* **Exercise**
Transcribe the data exactly, stopping after the "# surface height across the image" line.

=== Dataset excerpts ===

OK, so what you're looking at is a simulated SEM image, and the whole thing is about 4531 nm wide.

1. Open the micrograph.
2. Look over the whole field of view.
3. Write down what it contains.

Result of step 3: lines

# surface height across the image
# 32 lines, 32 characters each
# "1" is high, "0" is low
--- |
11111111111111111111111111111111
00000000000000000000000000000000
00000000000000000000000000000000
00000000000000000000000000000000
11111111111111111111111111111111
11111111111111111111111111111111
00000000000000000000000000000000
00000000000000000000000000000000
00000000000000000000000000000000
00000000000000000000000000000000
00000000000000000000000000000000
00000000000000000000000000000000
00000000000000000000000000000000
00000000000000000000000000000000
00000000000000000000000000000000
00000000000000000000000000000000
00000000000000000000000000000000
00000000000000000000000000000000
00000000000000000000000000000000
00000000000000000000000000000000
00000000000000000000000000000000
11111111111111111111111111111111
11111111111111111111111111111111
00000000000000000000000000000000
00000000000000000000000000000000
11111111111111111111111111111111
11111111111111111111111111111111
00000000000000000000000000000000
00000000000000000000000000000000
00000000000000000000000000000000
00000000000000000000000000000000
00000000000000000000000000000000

===

* **Problem solution**
OK, so what you're looking at is a simulated SEM image, and the whole thing is about 4531 nm wide.

1. Open the micrograph.
2. Look over the whole field of view.
3. Write down what it contains.

Result of step 3: lines

# surface height across the image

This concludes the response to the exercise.